** Opening Supplied entries block **
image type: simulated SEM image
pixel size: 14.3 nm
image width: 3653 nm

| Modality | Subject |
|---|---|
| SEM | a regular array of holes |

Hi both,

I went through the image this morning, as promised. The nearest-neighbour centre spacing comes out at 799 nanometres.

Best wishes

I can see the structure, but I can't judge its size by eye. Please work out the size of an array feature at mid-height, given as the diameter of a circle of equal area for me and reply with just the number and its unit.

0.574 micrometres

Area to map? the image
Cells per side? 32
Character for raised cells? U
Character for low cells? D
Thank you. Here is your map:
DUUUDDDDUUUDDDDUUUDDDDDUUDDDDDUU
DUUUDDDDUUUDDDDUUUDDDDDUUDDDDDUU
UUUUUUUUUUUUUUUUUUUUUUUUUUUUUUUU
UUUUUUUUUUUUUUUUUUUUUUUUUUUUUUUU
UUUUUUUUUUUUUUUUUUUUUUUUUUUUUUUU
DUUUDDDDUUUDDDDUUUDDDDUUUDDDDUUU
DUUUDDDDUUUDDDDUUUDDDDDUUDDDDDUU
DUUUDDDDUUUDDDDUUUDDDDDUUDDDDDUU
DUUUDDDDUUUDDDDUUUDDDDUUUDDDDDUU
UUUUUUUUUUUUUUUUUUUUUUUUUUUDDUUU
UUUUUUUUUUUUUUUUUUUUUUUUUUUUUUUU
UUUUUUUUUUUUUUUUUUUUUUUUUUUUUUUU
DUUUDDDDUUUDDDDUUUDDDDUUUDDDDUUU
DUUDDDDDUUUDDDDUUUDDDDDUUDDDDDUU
** Closing Supplied entries block **

=== Work task ===
The required output is every line above from the one with "array of holes |" down to the one with "Character for raised cells? U", restated word for word, ends included.

=== Answer area ===
| SEM | a regular array of holes |

Hi both,

I went through the image this morning, as promised. The nearest-neighbour centre spacing comes out at 799 nanometres.

Best wishes

I can see the structure, but I can't judge its size by eye. Please work out the size of an array feature at mid-height, given as the diameter of a circle of equal area for me and reply with just the number and its unit.

0.574 micrometres

Area to map? the image
Cells per side? 32
Character for raised cells? U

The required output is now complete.